» **WORK TASK**:
Restate the listing in full, keeping every word as it is.

» **DATA EXTRACT**:
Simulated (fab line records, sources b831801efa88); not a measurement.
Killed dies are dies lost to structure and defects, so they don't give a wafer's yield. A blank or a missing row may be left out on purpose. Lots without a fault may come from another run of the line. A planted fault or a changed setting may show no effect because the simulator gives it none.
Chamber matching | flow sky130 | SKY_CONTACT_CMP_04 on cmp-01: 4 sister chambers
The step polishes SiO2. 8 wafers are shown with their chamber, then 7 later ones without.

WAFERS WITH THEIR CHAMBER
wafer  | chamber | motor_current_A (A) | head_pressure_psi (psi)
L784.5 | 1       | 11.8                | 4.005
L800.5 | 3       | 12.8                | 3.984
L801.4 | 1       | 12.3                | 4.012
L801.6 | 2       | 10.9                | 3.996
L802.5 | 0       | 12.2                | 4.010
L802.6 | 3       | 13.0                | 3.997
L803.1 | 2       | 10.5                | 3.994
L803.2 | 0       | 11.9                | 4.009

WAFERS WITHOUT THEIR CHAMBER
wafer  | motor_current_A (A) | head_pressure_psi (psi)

» **REPLY**:
Simulated (fab line records, sources b831801efa88); not a measurement.
Killed dies are dies lost to structure and defects, so they don't give a wafer's yield. A blank or a missing row may be left out on purpose. Lots without a fault may come from another run of the line. A planted fault or a changed setting may show no effect because the simulator gives it none.
Chamber matching | flow sky130 | SKY_CONTACT_CMP_04 on cmp-01: 4 sister chambers
The step polishes SiO2. 8 wafers are shown with their chamber, then 7 later ones without.

WAFERS WITH THEIR CHAMBER
wafer  | chamber | motor_current_A (A) | head_pressure_psi (psi)
L784.5 | 1       | 11.8                | 4.005
L800.5 | 3       | 12.8                | 3.984
L801.4 | 1       | 12.3                | 4.012
L801.6 | 2       | 10.9                | 3.996
L802.5 | 0       | 12.2                | 4.010
L802.6 | 3       | 13.0                | 3.997
L803.1 | 2       | 10.5                | 3.994
L803.2 | 0       | 11.9                | 4.009

WAFERS WITHOUT THEIR CHAMBER
wafer  | motor_current_A (A) | head_pressure_psi (psi)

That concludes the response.